## DATASET RECORDS:
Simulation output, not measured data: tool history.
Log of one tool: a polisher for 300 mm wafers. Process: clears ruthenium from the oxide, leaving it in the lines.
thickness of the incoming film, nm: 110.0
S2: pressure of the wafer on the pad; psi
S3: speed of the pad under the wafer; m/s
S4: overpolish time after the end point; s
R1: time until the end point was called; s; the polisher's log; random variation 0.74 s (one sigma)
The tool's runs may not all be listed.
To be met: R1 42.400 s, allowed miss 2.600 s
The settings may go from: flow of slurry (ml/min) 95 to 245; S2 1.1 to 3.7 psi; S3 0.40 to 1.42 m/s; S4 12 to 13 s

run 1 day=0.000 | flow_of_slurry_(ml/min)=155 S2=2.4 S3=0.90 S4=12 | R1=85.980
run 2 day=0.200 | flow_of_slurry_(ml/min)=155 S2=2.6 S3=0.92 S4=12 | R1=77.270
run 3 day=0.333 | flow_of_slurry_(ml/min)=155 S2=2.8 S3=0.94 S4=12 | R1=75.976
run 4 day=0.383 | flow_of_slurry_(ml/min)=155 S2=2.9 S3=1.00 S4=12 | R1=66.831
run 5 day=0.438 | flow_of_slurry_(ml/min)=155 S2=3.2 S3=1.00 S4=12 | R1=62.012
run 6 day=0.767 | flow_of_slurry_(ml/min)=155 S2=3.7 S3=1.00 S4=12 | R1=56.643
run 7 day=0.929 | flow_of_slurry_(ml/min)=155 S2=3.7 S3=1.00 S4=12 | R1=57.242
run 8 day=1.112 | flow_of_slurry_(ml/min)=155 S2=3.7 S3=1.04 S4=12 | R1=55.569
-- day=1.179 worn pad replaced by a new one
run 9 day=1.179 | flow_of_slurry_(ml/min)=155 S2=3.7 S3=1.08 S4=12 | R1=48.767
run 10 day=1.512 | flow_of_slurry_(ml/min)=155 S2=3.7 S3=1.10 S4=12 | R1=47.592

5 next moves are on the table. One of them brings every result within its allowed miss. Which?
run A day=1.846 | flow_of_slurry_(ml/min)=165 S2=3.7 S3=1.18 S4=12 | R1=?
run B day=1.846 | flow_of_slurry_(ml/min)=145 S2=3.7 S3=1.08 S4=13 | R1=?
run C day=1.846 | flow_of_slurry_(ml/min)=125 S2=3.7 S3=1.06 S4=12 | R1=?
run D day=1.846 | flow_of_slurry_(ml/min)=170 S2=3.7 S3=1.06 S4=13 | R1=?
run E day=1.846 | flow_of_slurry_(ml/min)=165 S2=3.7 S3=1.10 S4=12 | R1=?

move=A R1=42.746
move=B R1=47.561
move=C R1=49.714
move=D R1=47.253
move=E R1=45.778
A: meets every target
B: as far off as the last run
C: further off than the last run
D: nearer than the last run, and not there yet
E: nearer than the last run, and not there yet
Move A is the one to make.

## TASK ITEM:
Write out, exactly and with nothing else, the lines of the listing above from its first line through the line with "run 4 day=0.383".

## TASK RESULT:
Simulation output, not measured data: tool history.
Log of one tool: a polisher for 300 mm wafers. Process: clears ruthenium from the oxide, leaving it in the lines.
thickness of the incoming film, nm: 110.0
S2: pressure of the wafer on the pad; psi
S3: speed of the pad under the wafer; m/s
S4: overpolish time after the end point; s
R1: time until the end point was called; s; the polisher's log; random variation 0.74 s (one sigma)
The tool's runs may not all be listed.
To be met: R1 42.400 s, allowed miss 2.600 s
The settings may go from: flow of slurry (ml/min) 95 to 245; S2 1.1 to 3.7 psi; S3 0.40 to 1.42 m/s; S4 12 to 13 s

run 1 day=0.000 | flow_of_slurry_(ml/min)=155 S2=2.4 S3=0.90 S4=12 | R1=85.980
run 2 day=0.200 | flow_of_slurry_(ml/min)=155 S2=2.6 S3=0.92 S4=12 | R1=77.270
run 3 day=0.333 | flow_of_slurry_(ml/min)=155 S2=2.8 S3=0.94 S4=12 | R1=75.976
run 4 day=0.383 | flow_of_slurry_(ml/min)=155 S2=2.9 S3=1.00 S4=12 | R1=66.831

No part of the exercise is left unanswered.